Beginning with the first line below, please repeat the material exactly, ending with the line that includes "S3: speed of the pad under the wafer; m/s".

*RECORD EXCERPTS:*
((

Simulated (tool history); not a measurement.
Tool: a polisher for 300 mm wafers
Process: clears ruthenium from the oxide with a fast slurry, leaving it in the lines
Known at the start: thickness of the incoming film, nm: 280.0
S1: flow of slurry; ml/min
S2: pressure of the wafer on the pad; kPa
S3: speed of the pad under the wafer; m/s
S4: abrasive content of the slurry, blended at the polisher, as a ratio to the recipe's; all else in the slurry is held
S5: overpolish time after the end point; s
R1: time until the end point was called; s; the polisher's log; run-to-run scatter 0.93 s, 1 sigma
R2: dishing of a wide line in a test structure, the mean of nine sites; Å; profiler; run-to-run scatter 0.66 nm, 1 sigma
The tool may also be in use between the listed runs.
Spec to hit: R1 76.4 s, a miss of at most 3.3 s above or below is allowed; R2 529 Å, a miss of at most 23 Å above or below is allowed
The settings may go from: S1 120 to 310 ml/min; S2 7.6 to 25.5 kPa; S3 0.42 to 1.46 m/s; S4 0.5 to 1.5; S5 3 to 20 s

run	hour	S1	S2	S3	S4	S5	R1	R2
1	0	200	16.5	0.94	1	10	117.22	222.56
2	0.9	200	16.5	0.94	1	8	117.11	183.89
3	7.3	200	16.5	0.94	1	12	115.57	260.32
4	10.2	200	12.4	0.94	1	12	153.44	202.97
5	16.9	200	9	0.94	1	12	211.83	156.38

))

*EXERCISE SOLUTION:*
Simulated (tool history); not a measurement.
Tool: a polisher for 300 mm wafers
Process: clears ruthenium from the oxide with a fast slurry, leaving it in the lines
Known at the start: thickness of the incoming film, nm: 280.0
S1: flow of slurry; ml/min
S2: pressure of the wafer on the pad; kPa
S3: speed of the pad under the wafer; m/s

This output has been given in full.